START ENTRIES SHOWN

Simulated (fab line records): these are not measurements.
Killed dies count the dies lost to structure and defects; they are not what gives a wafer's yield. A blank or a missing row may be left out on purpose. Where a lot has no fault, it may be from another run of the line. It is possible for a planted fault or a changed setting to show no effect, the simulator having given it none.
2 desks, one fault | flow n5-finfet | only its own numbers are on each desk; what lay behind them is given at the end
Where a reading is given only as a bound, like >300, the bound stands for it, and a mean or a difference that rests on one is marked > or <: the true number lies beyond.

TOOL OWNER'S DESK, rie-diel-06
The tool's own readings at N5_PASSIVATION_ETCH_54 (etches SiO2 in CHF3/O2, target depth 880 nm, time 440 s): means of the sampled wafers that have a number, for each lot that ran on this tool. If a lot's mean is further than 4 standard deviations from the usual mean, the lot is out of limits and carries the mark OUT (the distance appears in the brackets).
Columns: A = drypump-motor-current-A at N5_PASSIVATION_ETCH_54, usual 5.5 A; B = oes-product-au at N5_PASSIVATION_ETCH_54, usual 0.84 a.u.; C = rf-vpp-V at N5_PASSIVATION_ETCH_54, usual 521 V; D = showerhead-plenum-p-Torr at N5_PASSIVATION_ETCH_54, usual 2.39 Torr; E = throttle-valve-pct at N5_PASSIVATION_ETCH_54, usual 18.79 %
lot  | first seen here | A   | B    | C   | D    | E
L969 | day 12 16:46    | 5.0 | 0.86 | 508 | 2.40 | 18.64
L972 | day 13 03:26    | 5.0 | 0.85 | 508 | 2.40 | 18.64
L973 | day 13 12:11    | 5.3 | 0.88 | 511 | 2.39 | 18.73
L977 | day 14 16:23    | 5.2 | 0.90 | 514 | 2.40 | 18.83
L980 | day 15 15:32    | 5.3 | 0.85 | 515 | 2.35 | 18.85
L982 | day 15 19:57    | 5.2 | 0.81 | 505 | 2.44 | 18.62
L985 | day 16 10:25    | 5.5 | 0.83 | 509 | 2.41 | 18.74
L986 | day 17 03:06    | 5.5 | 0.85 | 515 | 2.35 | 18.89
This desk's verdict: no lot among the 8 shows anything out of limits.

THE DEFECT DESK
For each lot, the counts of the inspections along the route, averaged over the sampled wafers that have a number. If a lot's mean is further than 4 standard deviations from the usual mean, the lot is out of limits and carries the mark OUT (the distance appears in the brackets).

END ENTRIES SHOWN

**WORK INSTRUCTION**
Repeat the records above line by line, from the first line through the line that contains "TOOL OWNER'S DESK, rie-diel-06".

**YOUR SOLUTION**
Simulated (fab line records): these are not measurements.
Killed dies count the dies lost to structure and defects; they are not what gives a wafer's yield. A blank or a missing row may be left out on purpose. Where a lot has no fault, it may be from another run of the line. It is possible for a planted fault or a changed setting to show no effect, the simulator having given it none.
2 desks, one fault | flow n5-finfet | only its own numbers are on each desk; what lay behind them is given at the end
Where a reading is given only as a bound, like >300, the bound stands for it, and a mean or a difference that rests on one is marked > or <: the true number lies beyond.

TOOL OWNER'S DESK, rie-diel-06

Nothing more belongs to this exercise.